▽

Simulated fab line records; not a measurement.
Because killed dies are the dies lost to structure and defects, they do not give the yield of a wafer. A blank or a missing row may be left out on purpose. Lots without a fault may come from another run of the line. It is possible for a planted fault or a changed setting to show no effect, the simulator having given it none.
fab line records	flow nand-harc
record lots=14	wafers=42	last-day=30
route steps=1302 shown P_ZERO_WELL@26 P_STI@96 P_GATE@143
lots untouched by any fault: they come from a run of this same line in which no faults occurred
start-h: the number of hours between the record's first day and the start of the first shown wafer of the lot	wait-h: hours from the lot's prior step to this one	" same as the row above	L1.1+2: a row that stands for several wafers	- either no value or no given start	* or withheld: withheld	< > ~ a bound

△

* WORK REQUEST
Repeat the data word for word. Leave nothing out.

* TASK ANSWER
Simulated fab line records; not a measurement.
Because killed dies are the dies lost to structure and defects, they do not give the yield of a wafer. A blank or a missing row may be left out on purpose. Lots without a fault may come from another run of the line. It is possible for a planted fault or a changed setting to show no effect, the simulator having given it none.
fab line records	flow nand-harc
record lots=14	wafers=42	last-day=30
route steps=1302 shown P_ZERO_WELL@26 P_STI@96 P_GATE@143
lots untouched by any fault: they come from a run of this same line in which no faults occurred
start-h: the number of hours between the record's first day and the start of the first shown wafer of the lot	wait-h: hours from the lot's prior step to this one	" same as the row above	L1.1+2: a row that stands for several wafers	- either no value or no given start	* or withheld: withheld	< > ~ a bound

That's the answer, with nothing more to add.